+ + + + + + +

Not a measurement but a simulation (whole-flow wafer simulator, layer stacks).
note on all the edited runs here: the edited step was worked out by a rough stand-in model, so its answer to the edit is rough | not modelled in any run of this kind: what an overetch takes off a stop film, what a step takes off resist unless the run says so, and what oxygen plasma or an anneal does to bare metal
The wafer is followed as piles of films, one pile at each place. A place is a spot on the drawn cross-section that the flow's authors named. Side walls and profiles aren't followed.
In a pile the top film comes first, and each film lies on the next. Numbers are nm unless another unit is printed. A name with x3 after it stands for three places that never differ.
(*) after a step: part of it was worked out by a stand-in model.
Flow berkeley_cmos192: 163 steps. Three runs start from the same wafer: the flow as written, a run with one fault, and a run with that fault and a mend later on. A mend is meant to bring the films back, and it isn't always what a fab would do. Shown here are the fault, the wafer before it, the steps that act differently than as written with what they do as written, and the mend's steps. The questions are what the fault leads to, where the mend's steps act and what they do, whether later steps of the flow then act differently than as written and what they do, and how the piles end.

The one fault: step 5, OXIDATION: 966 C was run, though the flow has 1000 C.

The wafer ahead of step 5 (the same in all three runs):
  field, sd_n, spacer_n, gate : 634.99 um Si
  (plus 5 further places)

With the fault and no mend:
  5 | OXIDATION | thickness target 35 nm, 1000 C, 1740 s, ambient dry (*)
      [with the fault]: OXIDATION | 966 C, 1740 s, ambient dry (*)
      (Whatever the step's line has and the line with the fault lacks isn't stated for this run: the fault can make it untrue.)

+ + + + + + +

Brief: Reproduce all of the data. Leave every line unchanged.

Written solution:
Not a measurement but a simulation (whole-flow wafer simulator, layer stacks).
note on all the edited runs here: the edited step was worked out by a rough stand-in model, so its answer to the edit is rough | not modelled in any run of this kind: what an overetch takes off a stop film, what a step takes off resist unless the run says so, and what oxygen plasma or an anneal does to bare metal
The wafer is followed as piles of films, one pile at each place. A place is a spot on the drawn cross-section that the flow's authors named. Side walls and profiles aren't followed.
In a pile the top film comes first, and each film lies on the next. Numbers are nm unless another unit is printed. A name with x3 after it stands for three places that never differ.
(*) after a step: part of it was worked out by a stand-in model.
Flow berkeley_cmos192: 163 steps. Three runs start from the same wafer: the flow as written, a run with one fault, and a run with that fault and a mend later on. A mend is meant to bring the films back, and it isn't always what a fab would do. Shown here are the fault, the wafer before it, the steps that act differently than as written with what they do as written, and the mend's steps. The questions are what the fault leads to, where the mend's steps act and what they do, whether later steps of the flow then act differently than as written and what they do, and how the piles end.

The one fault: step 5, OXIDATION: 966 C was run, though the flow has 1000 C.

The wafer ahead of step 5 (the same in all three runs):
  field, sd_n, spacer_n, gate : 634.99 um Si
  (plus 5 further places)

With the fault and no mend:
  5 | OXIDATION | thickness target 35 nm, 1000 C, 1740 s, ambient dry (*)
      [with the fault]: OXIDATION | 966 C, 1740 s, ambient dry (*)
      (Whatever the step's line has and the line with the fault lacks isn't stated for this run: the fault can make it untrue.)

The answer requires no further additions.